# Activity:
Exact copies of all the records are to be output.

# Record extracts:
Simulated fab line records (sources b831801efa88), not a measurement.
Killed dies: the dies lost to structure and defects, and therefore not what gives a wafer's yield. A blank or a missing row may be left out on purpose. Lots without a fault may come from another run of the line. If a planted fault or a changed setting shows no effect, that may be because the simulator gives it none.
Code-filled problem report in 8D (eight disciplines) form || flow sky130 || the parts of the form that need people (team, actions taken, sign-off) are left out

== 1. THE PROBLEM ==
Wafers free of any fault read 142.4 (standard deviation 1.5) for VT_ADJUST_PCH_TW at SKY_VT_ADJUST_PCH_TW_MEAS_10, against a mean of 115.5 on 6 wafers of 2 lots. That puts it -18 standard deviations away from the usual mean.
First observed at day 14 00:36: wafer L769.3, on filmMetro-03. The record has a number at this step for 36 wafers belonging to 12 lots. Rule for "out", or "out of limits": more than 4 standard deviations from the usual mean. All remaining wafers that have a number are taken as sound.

# Your solution:
Simulated fab line records (sources b831801efa88), not a measurement.
Killed dies: the dies lost to structure and defects, and therefore not what gives a wafer's yield. A blank or a missing row may be left out on purpose. Lots without a fault may come from another run of the line. If a planted fault or a changed setting shows no effect, that may be because the simulator gives it none.
Code-filled problem report in 8D (eight disciplines) form || flow sky130 || the parts of the form that need people (team, actions taken, sign-off) are left out

== 1. THE PROBLEM ==
Wafers free of any fault read 142.4 (standard deviation 1.5) for VT_ADJUST_PCH_TW at SKY_VT_ADJUST_PCH_TW_MEAS_10, against a mean of 115.5 on 6 wafers of 2 lots. That puts it -18 standard deviations away from the usual mean.
First observed at day 14 00:36: wafer L769.3, on filmMetro-03. The record has a number at this step for 36 wafers belonging to 12 lots. Rule for "out", or "out of limits": more than 4 standard deviations from the usual mean. All remaining wafers that have a number are taken as sound.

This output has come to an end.